→ Work item
Please retype the records below exactly, from the first line down to and including the line with "The cross-section on".

################
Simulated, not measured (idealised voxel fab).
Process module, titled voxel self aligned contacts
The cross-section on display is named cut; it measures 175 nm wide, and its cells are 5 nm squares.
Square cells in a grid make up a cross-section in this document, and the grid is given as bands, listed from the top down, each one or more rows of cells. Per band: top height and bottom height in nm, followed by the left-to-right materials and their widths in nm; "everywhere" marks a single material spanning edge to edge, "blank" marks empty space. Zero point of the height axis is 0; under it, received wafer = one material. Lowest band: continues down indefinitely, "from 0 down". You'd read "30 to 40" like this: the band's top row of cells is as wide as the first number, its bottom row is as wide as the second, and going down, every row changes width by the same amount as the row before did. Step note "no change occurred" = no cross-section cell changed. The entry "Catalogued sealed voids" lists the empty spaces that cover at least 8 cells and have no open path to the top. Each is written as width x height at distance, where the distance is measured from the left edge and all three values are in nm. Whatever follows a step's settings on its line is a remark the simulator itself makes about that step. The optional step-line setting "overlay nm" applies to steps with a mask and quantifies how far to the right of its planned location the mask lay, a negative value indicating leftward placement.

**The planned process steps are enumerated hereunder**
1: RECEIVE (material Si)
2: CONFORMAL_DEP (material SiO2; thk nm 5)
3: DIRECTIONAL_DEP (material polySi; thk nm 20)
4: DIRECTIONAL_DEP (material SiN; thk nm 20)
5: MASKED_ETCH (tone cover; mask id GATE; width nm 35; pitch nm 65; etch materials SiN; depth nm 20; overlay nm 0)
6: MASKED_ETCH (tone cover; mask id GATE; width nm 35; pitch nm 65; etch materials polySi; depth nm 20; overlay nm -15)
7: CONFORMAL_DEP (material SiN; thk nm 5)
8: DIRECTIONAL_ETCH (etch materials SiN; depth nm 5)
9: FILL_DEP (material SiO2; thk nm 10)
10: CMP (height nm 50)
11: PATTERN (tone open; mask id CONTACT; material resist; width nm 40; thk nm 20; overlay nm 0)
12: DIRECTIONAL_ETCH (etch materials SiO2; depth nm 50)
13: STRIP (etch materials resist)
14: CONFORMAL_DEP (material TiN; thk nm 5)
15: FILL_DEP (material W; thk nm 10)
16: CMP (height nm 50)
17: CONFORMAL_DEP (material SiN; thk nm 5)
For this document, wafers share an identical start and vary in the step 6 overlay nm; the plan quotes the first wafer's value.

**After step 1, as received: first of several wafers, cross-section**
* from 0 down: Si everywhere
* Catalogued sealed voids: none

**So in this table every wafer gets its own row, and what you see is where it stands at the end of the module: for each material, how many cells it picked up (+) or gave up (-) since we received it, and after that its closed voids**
################

→ Exercise answer
Simulated, not measured (idealised voxel fab).
Process module, titled voxel self aligned contacts
The cross-section on display is named cut; it measures 175 nm wide, and its cells are 5 nm squares.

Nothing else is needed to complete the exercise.